## EXERCISE
Your task is to set down the records below again, exactly.

## ENTRIES SUPPLIED
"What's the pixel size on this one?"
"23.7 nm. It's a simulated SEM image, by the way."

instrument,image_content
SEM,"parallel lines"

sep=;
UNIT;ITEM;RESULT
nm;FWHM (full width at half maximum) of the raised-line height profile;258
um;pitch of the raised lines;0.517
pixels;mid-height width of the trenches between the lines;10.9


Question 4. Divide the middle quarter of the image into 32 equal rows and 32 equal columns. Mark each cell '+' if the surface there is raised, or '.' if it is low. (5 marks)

## ANSWER SECTION
"What's the pixel size on this one?"
"23.7 nm. It's a simulated SEM image, by the way."

instrument,image_content
SEM,"parallel lines"

sep=;
UNIT;ITEM;RESULT
nm;FWHM (full width at half maximum) of the raised-line height profile;258
um;pitch of the raised lines;0.517
pixels;mid-height width of the trenches between the lines;10.9


Question 4. Divide the middle quarter of the image into 32 equal rows and 32 equal columns. Mark each cell '+' if the surface there is raised, or '.' if it is low. (5 marks)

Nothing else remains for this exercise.